In this exercise, return each entry exactly as given.

## Data for analysis
.....

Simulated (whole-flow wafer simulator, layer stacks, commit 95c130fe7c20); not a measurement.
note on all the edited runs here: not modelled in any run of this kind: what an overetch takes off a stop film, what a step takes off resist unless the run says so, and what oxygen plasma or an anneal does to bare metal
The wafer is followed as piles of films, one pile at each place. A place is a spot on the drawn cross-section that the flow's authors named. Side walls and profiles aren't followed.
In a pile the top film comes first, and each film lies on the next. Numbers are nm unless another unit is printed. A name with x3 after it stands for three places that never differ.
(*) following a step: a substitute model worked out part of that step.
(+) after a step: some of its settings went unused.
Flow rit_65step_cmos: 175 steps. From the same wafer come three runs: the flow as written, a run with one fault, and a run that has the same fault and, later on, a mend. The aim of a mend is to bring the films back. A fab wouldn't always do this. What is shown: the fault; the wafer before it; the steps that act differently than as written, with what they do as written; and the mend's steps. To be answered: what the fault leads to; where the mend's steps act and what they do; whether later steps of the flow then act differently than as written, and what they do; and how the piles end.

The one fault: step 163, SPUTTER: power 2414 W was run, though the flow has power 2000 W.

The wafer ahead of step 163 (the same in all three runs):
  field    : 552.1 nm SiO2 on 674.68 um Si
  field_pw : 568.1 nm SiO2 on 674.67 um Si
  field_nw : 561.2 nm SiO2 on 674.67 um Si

.....

## Response
Simulated (whole-flow wafer simulator, layer stacks, commit 95c130fe7c20); not a measurement.
note on all the edited runs here: not modelled in any run of this kind: what an overetch takes off a stop film, what a step takes off resist unless the run says so, and what oxygen plasma or an anneal does to bare metal
The wafer is followed as piles of films, one pile at each place. A place is a spot on the drawn cross-section that the flow's authors named. Side walls and profiles aren't followed.
In a pile the top film comes first, and each film lies on the next. Numbers are nm unless another unit is printed. A name with x3 after it stands for three places that never differ.
(*) following a step: a substitute model worked out part of that step.
(+) after a step: some of its settings went unused.
Flow rit_65step_cmos: 175 steps. From the same wafer come three runs: the flow as written, a run with one fault, and a run that has the same fault and, later on, a mend. The aim of a mend is to bring the films back. A fab wouldn't always do this. What is shown: the fault; the wafer before it; the steps that act differently than as written, with what they do as written; and the mend's steps. To be answered: what the fault leads to; where the mend's steps act and what they do; whether later steps of the flow then act differently than as written, and what they do; and how the piles end.

The one fault: step 163, SPUTTER: power 2414 W was run, though the flow has power 2000 W.

The wafer ahead of step 163 (the same in all three runs):
  field    : 552.1 nm SiO2 on 674.68 um Si
  field_pw : 568.1 nm SiO2 on 674.67 um Si
  field_nw : 561.2 nm SiO2 on 674.67 um Si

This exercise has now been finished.